Segment Start: EXTRACTED INFORMATION
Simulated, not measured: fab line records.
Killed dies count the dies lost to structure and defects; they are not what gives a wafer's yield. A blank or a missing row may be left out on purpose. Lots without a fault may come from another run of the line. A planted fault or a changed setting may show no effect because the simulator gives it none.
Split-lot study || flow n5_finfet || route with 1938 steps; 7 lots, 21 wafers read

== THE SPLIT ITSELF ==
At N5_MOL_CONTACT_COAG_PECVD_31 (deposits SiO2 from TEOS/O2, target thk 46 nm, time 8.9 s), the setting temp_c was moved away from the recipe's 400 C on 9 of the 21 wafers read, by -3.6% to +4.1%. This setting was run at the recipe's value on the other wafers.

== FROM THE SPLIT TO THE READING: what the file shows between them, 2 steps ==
Segment End: EXTRACTED INFORMATION

- WORK REQUEST:
Each record above needs to be set down again, word for word.

- RESPONSE AREA:
Simulated, not measured: fab line records.
Killed dies count the dies lost to structure and defects; they are not what gives a wafer's yield. A blank or a missing row may be left out on purpose. Lots without a fault may come from another run of the line. A planted fault or a changed setting may show no effect because the simulator gives it none.
Split-lot study || flow n5_finfet || route with 1938 steps; 7 lots, 21 wafers read

== THE SPLIT ITSELF ==
At N5_MOL_CONTACT_COAG_PECVD_31 (deposits SiO2 from TEOS/O2, target thk 46 nm, time 8.9 s), the setting temp_c was moved away from the recipe's 400 C on 9 of the 21 wafers read, by -3.6% to +4.1%. This setting was run at the recipe's value on the other wafers.

== FROM THE SPLIT TO THE READING: what the file shows between them, 2 steps ==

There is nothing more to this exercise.